● Given entries:
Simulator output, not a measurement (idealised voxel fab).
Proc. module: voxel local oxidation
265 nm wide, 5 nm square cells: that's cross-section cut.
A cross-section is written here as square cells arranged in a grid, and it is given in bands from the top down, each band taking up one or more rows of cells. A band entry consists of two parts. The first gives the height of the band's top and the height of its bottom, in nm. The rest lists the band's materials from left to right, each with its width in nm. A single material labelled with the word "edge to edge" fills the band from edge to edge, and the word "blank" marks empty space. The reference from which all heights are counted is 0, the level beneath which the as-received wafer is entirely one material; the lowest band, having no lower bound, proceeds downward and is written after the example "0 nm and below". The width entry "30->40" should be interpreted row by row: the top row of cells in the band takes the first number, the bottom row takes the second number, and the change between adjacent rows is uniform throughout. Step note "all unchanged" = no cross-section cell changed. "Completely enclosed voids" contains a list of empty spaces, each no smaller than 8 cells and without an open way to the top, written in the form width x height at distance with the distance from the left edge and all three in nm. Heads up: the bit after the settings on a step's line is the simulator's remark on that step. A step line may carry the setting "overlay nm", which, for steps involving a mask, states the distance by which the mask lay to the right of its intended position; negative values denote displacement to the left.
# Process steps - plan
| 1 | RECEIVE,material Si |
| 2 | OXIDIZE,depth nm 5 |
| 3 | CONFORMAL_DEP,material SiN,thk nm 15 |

● Activity:
Give back the whole listing, word for word.

● Task output:
Simulator output, not a measurement (idealised voxel fab).
Proc. module: voxel local oxidation
265 nm wide, 5 nm square cells: that's cross-section cut.
A cross-section is written here as square cells arranged in a grid, and it is given in bands from the top down, each band taking up one or more rows of cells. A band entry consists of two parts. The first gives the height of the band's top and the height of its bottom, in nm. The rest lists the band's materials from left to right, each with its width in nm. A single material labelled with the word "edge to edge" fills the band from edge to edge, and the word "blank" marks empty space. The reference from which all heights are counted is 0, the level beneath which the as-received wafer is entirely one material; the lowest band, having no lower bound, proceeds downward and is written after the example "0 nm and below". The width entry "30->40" should be interpreted row by row: the top row of cells in the band takes the first number, the bottom row takes the second number, and the change between adjacent rows is uniform throughout. Step note "all unchanged" = no cross-section cell changed. "Completely enclosed voids" contains a list of empty spaces, each no smaller than 8 cells and without an open way to the top, written in the form width x height at distance with the distance from the left edge and all three in nm. Heads up: the bit after the settings on a step's line is the simulator's remark on that step. A step line may carry the setting "overlay nm", which, for steps involving a mask, states the distance by which the mask lay to the right of its intended position; negative values denote displacement to the left.
# Process steps - plan
| 1 | RECEIVE,material Si |
| 2 | OXIDIZE,depth nm 5 |
| 3 | CONFORMAL_DEP,material SiN,thk nm 15 |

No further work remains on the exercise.